» **Recorded data**:
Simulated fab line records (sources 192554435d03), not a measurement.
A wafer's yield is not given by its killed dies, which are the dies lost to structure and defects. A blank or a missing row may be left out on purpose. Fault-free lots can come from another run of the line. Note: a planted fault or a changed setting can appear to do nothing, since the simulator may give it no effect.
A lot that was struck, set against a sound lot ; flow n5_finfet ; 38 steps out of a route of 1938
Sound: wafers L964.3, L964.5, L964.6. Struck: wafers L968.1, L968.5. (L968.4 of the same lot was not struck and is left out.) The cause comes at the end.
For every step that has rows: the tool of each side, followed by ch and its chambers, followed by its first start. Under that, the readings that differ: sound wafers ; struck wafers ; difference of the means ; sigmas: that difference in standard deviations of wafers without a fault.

» **Brief**:
No line may be skipped. Transcribe the listing above exactly.

» **Your solution**:
Simulated fab line records (sources 192554435d03), not a measurement.
A wafer's yield is not given by its killed dies, which are the dies lost to structure and defects. A blank or a missing row may be left out on purpose. Fault-free lots can come from another run of the line. Note: a planted fault or a changed setting can appear to do nothing, since the simulator may give it no effect.
A lot that was struck, set against a sound lot ; flow n5_finfet ; 38 steps out of a route of 1938
Sound: wafers L964.3, L964.5, L964.6. Struck: wafers L968.1, L968.5. (L968.4 of the same lot was not struck and is left out.) The cause comes at the end.
For every step that has rows: the tool of each side, followed by ch and its chambers, followed by its first start. Under that, the readings that differ: sound wafers ; struck wafers ; difference of the means ; sigmas: that difference in standard deviations of wafers without a fault.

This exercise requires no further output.